------------------------------------------------------------------------

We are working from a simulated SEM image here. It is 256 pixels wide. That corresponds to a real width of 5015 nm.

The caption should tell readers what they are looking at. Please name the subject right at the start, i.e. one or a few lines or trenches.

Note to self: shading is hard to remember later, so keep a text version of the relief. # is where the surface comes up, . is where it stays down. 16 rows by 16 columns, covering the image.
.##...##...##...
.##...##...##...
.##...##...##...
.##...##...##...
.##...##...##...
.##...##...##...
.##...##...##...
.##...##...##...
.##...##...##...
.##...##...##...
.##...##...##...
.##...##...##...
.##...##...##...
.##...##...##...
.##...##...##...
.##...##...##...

------------------------------------------------------------------------

▶ [Task item] Print, exactly as written, the first line of the records above and each line after it until the line with "The caption should", which is printed too.

▶ [Task result]
We are working from a simulated SEM image here. It is 256 pixels wide. That corresponds to a real width of 5015 nm.

The caption should tell readers what they are looking at. Please name the subject right at the start, i.e. one or a few lines or trenches.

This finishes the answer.